:: Dataset excerpts

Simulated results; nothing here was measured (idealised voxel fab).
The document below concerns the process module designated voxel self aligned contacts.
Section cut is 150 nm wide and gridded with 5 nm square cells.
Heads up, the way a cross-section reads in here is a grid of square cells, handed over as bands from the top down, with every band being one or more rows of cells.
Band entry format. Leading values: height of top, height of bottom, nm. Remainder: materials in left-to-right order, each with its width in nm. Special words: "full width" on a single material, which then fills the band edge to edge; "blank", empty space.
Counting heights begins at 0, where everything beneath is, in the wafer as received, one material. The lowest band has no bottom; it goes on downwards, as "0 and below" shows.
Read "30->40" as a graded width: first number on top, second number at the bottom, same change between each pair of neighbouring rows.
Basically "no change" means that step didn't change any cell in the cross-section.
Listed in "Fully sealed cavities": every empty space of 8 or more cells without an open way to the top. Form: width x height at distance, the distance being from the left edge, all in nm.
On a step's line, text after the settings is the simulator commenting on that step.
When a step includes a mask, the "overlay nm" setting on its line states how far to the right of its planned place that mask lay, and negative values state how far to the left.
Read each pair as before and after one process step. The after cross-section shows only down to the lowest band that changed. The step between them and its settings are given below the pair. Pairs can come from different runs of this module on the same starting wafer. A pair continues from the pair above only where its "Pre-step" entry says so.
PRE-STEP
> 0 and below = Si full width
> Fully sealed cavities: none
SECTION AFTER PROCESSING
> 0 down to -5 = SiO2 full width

::::

A word-for-word transcription of the material is required.

Simulated results; nothing here was measured (idealised voxel fab).
The document below concerns the process module designated voxel self aligned contacts.
Section cut is 150 nm wide and gridded with 5 nm square cells.
Heads up, the way a cross-section reads in here is a grid of square cells, handed over as bands from the top down, with every band being one or more rows of cells.
Band entry format. Leading values: height of top, height of bottom, nm. Remainder: materials in left-to-right order, each with its width in nm. Special words: "full width" on a single material, which then fills the band edge to edge; "blank", empty space.
Counting heights begins at 0, where everything beneath is, in the wafer as received, one material. The lowest band has no bottom; it goes on downwards, as "0 and below" shows.
Read "30->40" as a graded width: first number on top, second number at the bottom, same change between each pair of neighbouring rows.
Basically "no change" means that step didn't change any cell in the cross-section.
Listed in "Fully sealed cavities": every empty space of 8 or more cells without an open way to the top. Form: width x height at distance, the distance being from the left edge, all in nm.
On a step's line, text after the settings is the simulator commenting on that step.
When a step includes a mask, the "overlay nm" setting on its line states how far to the right of its planned place that mask lay, and negative values state how far to the left.
Read each pair as before and after one process step. The after cross-section shows only down to the lowest band that changed. The step between them and its settings are given below the pair. Pairs can come from different runs of this module on the same starting wafer. A pair continues from the pair above only where its "Pre-step" entry says so.
PRE-STEP
> 0 and below = Si full width
> Fully sealed cavities: none
SECTION AFTER PROCESSING
> 0 down to -5 = SiO2 full width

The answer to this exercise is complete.